──────────────────────────────

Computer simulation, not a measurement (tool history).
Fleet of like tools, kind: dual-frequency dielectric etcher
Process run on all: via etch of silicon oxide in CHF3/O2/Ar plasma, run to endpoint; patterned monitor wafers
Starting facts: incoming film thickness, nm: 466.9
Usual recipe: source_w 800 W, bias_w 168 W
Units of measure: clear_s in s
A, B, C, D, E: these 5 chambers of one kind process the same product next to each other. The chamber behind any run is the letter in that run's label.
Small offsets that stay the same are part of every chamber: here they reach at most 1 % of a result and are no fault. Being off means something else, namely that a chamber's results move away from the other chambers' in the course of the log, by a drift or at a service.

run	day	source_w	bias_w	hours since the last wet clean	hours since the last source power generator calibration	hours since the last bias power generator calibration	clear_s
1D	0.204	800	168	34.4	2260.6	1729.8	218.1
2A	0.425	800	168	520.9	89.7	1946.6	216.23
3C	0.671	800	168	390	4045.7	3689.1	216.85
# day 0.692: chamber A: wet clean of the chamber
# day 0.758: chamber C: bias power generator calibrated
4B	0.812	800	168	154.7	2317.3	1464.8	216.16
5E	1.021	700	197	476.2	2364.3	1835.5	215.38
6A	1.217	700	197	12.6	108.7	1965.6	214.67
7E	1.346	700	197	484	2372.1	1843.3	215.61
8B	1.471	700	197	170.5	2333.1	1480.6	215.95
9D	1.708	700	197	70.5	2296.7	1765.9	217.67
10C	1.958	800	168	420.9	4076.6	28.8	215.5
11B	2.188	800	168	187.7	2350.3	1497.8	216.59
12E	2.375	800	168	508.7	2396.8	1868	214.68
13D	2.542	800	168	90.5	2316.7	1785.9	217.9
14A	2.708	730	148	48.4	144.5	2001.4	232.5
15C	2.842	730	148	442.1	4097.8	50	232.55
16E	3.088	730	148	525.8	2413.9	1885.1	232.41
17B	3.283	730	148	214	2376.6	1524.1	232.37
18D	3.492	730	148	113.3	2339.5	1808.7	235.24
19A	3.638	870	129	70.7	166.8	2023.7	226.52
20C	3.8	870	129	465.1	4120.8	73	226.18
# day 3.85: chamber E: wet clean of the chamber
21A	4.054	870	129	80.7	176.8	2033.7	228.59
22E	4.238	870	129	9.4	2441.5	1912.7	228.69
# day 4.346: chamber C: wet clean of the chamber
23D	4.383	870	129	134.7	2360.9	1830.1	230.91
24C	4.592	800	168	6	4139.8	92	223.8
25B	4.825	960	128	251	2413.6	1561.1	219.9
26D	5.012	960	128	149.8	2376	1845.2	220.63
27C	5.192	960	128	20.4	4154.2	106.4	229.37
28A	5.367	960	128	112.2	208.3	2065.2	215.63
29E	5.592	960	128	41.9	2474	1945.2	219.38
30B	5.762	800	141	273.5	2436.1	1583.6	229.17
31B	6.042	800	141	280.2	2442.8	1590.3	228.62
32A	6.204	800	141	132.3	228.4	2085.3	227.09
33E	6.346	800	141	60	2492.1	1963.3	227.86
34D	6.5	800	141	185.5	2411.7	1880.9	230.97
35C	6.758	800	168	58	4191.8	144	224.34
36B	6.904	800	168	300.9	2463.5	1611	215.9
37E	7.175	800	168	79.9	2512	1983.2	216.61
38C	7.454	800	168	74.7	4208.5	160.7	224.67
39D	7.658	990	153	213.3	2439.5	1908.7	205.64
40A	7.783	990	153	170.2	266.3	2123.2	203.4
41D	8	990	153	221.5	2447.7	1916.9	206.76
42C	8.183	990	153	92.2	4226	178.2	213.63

──────────────────────────────

**WORK ORDER:** Take the stretch of lines above from the one containing "Fleet of like" through the one containing "A, B, C, D, E: these" and repeat it exactly, adding no other line.

**TASK OUTPUT:**
Fleet of like tools, kind: dual-frequency dielectric etcher
Process run on all: via etch of silicon oxide in CHF3/O2/Ar plasma, run to endpoint; patterned monitor wafers
Starting facts: incoming film thickness, nm: 466.9
Usual recipe: source_w 800 W, bias_w 168 W
Units of measure: clear_s in s
A, B, C, D, E: these 5 chambers of one kind process the same product next to each other. The chamber behind any run is the letter in that run's label.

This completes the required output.